*** AVAILABLE DATA ***

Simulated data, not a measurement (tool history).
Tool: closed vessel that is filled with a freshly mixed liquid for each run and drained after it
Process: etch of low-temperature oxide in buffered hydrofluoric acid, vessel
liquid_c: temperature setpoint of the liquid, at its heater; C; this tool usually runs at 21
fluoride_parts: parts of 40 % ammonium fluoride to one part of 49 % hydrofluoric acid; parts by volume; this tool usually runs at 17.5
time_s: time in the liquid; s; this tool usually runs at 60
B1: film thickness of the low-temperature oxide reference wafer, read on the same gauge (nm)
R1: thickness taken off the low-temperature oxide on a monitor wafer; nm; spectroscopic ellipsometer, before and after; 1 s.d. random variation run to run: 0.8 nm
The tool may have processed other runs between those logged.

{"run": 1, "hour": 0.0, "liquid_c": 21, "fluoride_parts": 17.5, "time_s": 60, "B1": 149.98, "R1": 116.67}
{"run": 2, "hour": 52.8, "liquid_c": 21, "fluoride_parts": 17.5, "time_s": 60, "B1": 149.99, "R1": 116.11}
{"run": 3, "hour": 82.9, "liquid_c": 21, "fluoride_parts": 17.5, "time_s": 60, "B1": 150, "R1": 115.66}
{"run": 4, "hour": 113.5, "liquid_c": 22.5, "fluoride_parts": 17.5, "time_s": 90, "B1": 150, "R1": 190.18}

*** End of AVAILABLE DATA ***

WORK ITEM: Print the data above exactly.

YOUR RESPONSE:
Simulated data, not a measurement (tool history).
Tool: closed vessel that is filled with a freshly mixed liquid for each run and drained after it
Process: etch of low-temperature oxide in buffered hydrofluoric acid, vessel
liquid_c: temperature setpoint of the liquid, at its heater; C; this tool usually runs at 21
fluoride_parts: parts of 40 % ammonium fluoride to one part of 49 % hydrofluoric acid; parts by volume; this tool usually runs at 17.5
time_s: time in the liquid; s; this tool usually runs at 60
B1: film thickness of the low-temperature oxide reference wafer, read on the same gauge (nm)
R1: thickness taken off the low-temperature oxide on a monitor wafer; nm; spectroscopic ellipsometer, before and after; 1 s.d. random variation run to run: 0.8 nm
The tool may have processed other runs between those logged.

{"run": 1, "hour": 0.0, "liquid_c": 21, "fluoride_parts": 17.5, "time_s": 60, "B1": 149.98, "R1": 116.67}
{"run": 2, "hour": 52.8, "liquid_c": 21, "fluoride_parts": 17.5, "time_s": 60, "B1": 149.99, "R1": 116.11}
{"run": 3, "hour": 82.9, "liquid_c": 21, "fluoride_parts": 17.5, "time_s": 60, "B1": 150, "R1": 115.66}
{"run": 4, "hour": 113.5, "liquid_c": 22.5, "fluoride_parts": 17.5, "time_s": 90, "B1": 150, "R1": 190.18}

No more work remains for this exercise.